[Opening DATA FOR ANALYSIS section]

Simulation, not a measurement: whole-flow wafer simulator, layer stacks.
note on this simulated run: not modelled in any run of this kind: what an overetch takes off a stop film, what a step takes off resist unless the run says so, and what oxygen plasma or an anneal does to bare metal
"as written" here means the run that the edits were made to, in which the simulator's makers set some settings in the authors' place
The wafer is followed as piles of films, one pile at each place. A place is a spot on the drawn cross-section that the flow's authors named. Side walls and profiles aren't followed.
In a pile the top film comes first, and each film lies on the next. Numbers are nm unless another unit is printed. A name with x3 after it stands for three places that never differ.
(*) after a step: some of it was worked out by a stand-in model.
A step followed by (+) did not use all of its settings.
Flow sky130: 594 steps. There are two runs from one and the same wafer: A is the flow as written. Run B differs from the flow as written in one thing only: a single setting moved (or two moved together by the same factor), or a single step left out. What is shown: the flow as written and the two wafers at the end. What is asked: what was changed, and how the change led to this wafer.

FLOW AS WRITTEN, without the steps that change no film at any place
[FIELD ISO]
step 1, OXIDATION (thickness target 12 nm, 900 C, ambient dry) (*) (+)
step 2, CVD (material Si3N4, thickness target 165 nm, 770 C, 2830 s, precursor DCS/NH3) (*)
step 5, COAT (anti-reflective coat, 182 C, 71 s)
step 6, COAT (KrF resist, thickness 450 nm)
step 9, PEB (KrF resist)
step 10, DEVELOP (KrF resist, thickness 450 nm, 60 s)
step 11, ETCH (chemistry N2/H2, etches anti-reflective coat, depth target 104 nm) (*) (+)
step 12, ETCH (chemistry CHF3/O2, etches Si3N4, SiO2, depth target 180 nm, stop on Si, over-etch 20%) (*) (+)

[Closing DATA FOR ANALYSIS section]

*WORK REQUEST:* Copy out only the lines of the records above from the one with "step 5, COAT" through the one with "step 11, ETCH", exactly as they stand, both included.

*RESPONSE BOX:*
step 5, COAT (anti-reflective coat, 182 C, 71 s)
step 6, COAT (KrF resist, thickness 450 nm)
step 9, PEB (KrF resist)
step 10, DEVELOP (KrF resist, thickness 450 nm, 60 s)
step 11, ETCH (chemistry N2/H2, etches anti-reflective coat, depth target 104 nm) (*) (+)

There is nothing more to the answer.